═══ Data records

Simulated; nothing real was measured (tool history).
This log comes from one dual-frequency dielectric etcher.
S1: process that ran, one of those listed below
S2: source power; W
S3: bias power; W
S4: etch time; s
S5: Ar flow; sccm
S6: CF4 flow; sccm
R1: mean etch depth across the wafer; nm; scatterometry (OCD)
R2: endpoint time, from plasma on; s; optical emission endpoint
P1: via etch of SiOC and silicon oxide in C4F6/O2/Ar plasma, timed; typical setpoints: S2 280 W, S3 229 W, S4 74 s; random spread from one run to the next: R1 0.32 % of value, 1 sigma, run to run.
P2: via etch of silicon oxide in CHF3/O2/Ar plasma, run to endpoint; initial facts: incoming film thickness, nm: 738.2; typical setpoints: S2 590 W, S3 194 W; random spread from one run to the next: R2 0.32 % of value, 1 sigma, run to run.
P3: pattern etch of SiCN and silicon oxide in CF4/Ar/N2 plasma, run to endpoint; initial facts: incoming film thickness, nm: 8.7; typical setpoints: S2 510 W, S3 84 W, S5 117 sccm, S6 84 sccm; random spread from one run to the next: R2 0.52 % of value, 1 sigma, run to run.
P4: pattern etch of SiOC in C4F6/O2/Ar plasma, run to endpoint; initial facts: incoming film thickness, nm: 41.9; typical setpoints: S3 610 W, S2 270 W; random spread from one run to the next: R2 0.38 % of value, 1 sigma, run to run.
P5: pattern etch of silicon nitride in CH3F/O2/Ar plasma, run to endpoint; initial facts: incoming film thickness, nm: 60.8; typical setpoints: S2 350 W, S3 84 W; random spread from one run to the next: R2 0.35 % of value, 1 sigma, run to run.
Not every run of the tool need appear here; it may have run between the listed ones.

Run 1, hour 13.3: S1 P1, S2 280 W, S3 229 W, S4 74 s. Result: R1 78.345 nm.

══════

* **Action item**
Write out a verbatim copy of the data, beginning with its first line and ending with the line that contains "R1: mean etch".

* **Your response**
Simulated; nothing real was measured (tool history).
This log comes from one dual-frequency dielectric etcher.
S1: process that ran, one of those listed below
S2: source power; W
S3: bias power; W
S4: etch time; s
S5: Ar flow; sccm
S6: CF4 flow; sccm
R1: mean etch depth across the wafer; nm; scatterometry (OCD)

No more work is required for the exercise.